Input data: Begin
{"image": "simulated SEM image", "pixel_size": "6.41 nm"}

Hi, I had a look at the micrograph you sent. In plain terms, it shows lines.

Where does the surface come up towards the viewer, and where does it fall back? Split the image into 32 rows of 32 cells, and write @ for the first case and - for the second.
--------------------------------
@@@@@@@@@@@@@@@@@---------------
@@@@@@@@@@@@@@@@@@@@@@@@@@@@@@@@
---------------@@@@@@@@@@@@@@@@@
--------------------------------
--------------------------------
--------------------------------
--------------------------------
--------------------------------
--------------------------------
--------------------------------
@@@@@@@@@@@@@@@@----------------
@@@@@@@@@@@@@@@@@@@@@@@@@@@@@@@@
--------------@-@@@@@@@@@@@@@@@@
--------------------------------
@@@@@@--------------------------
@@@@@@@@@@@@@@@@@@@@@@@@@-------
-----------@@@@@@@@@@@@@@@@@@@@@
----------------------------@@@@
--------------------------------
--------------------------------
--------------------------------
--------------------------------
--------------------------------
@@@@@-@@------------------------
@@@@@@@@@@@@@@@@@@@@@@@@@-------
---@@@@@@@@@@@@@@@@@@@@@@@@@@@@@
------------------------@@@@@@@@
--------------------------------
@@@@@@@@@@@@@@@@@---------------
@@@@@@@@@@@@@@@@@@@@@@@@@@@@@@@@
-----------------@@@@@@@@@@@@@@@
Input data: End

> **Work item**
Please output only the lines from the first line of the entries through the line with "Hi, I had a", both included, exactly as written.

> **Result**
{"image": "simulated SEM image", "pixel_size": "6.41 nm"}

Hi, I had a look at the micrograph you sent. In plain terms, it shows lines.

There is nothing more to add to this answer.